Source information: Begin
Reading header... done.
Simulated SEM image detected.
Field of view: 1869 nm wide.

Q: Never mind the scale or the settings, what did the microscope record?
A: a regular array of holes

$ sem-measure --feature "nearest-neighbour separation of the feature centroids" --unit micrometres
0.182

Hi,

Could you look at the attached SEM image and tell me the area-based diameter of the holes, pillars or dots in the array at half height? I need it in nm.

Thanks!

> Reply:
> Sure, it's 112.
Source information: End

Action item
Reproduce the entries above exactly.

Exercise result
Reading header... done.
Simulated SEM image detected.
Field of view: 1869 nm wide.

Q: Never mind the scale or the settings, what did the microscope record?
A: a regular array of holes

$ sem-measure --feature "nearest-neighbour separation of the feature centroids" --unit micrometres
0.182

Hi,

Could you look at the attached SEM image and tell me the area-based diameter of the holes, pillars or dots in the array at half height? I need it in nm.

Thanks!

> Reply:
> Sure, it's 112.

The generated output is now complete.